* _Records provided_:
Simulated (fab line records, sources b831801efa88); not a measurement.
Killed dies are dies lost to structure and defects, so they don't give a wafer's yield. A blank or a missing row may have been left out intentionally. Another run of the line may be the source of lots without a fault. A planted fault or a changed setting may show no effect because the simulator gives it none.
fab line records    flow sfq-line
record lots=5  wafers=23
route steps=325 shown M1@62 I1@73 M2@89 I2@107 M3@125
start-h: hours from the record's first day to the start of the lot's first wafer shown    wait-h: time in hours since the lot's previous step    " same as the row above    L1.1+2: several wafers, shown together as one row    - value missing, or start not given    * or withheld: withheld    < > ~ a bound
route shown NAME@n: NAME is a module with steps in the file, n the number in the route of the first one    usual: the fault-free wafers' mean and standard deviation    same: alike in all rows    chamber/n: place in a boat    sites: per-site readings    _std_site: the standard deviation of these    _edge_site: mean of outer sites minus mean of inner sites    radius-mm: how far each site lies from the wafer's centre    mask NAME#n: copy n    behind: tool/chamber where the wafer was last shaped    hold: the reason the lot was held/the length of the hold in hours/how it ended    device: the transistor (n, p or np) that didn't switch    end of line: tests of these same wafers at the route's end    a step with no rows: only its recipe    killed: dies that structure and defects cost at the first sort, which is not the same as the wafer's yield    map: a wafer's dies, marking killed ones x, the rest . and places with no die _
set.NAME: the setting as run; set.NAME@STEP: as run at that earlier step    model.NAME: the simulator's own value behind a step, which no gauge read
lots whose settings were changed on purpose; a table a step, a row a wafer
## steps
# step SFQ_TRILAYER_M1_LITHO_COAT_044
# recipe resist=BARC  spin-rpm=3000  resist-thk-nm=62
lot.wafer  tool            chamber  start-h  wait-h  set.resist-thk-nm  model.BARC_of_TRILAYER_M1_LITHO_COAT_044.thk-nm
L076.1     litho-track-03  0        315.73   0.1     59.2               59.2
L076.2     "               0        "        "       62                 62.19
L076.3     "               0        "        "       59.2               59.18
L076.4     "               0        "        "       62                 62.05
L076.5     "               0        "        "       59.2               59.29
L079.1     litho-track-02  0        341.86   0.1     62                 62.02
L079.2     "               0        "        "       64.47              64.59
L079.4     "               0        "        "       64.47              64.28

* _Exercise_:
Set down each line of the material verbatim, from the first line through the line that contains "start-h: hours from".

* _Task result_:
Simulated (fab line records, sources b831801efa88); not a measurement.
Killed dies are dies lost to structure and defects, so they don't give a wafer's yield. A blank or a missing row may have been left out intentionally. Another run of the line may be the source of lots without a fault. A planted fault or a changed setting may show no effect because the simulator gives it none.
fab line records    flow sfq-line
record lots=5  wafers=23
route steps=325 shown M1@62 I1@73 M2@89 I2@107 M3@125
start-h: hours from the record's first day to the start of the lot's first wafer shown    wait-h: time in hours since the lot's previous step    " same as the row above    L1.1+2: several wafers, shown together as one row    - value missing, or start not given    * or withheld: withheld    < > ~ a bound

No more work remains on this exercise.